## Material shown
=== Section Start ===

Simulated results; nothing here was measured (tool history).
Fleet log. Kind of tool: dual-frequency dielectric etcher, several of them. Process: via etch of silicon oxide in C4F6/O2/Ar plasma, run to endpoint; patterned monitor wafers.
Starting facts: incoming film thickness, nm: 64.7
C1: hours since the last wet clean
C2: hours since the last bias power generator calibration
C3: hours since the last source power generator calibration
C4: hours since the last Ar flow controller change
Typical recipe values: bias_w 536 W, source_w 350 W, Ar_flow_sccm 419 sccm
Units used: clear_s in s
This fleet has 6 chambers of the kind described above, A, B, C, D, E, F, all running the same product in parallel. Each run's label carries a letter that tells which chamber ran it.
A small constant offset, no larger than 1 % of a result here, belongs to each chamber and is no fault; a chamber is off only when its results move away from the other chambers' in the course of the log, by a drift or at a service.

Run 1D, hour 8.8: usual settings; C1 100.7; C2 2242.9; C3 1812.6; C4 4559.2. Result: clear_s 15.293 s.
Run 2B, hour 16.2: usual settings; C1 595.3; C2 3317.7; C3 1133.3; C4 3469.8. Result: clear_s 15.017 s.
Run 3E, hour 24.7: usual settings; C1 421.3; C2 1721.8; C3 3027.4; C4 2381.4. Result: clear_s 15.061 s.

=== Section End ===

## Work instruction
Take the records above and return, word for word, only the lines that fall from the line with "C1: hours since the last wet clean" to the line with "This fleet has", both of them included.

## Your solution
C1: hours since the last wet clean
C2: hours since the last bias power generator calibration
C3: hours since the last source power generator calibration
C4: hours since the last Ar flow controller change
Typical recipe values: bias_w 536 W, source_w 350 W, Ar_flow_sccm 419 sccm
Units used: clear_s in s
This fleet has 6 chambers of the kind described above, A, B, C, D, E, F, all running the same product in parallel. Each run's label carries a letter that tells which chamber ran it.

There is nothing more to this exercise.